::::

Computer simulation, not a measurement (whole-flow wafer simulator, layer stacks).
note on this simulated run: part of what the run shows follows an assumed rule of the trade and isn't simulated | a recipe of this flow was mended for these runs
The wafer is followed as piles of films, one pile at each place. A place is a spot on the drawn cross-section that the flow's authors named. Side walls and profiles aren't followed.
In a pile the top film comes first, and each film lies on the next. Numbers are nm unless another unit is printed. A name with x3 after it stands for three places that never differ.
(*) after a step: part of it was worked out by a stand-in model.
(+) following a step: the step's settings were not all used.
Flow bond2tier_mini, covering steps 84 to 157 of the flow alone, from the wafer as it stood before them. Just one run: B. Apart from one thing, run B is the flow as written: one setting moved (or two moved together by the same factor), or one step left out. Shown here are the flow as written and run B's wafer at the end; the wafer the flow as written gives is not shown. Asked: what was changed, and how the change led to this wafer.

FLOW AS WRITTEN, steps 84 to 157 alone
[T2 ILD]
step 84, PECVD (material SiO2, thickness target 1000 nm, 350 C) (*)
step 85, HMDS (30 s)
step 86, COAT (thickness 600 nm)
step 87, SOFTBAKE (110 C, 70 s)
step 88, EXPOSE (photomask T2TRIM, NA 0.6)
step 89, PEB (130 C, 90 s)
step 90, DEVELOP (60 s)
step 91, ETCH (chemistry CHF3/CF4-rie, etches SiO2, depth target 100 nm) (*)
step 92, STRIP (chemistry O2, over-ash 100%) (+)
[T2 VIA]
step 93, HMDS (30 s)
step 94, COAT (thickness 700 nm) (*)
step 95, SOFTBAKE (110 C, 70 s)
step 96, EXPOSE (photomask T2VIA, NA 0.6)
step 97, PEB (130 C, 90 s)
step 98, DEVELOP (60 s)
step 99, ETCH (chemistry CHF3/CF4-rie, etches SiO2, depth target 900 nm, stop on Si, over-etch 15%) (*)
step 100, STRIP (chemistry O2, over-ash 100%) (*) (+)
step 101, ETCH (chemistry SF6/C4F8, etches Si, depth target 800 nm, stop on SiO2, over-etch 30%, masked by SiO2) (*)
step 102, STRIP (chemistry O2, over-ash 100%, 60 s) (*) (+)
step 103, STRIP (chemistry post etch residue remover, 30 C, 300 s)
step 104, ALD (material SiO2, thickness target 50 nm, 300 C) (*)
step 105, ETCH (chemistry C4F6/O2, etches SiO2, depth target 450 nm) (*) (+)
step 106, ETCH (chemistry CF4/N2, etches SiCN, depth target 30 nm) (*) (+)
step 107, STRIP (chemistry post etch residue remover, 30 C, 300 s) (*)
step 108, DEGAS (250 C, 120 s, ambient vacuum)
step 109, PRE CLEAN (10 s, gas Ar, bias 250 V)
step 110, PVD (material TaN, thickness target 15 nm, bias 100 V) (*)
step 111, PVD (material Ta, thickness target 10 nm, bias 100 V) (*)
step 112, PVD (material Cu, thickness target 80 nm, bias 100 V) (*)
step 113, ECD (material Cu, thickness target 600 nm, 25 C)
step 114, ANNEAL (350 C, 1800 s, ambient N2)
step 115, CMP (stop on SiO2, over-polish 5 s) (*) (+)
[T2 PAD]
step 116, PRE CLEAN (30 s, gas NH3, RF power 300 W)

::::

# Exercise
The response must consist solely of the lines from the top of the records through the line holding "note on this", copied word for word.

# Response area
Computer simulation, not a measurement (whole-flow wafer simulator, layer stacks).
note on this simulated run: part of what the run shows follows an assumed rule of the trade and isn't simulated | a recipe of this flow was mended for these runs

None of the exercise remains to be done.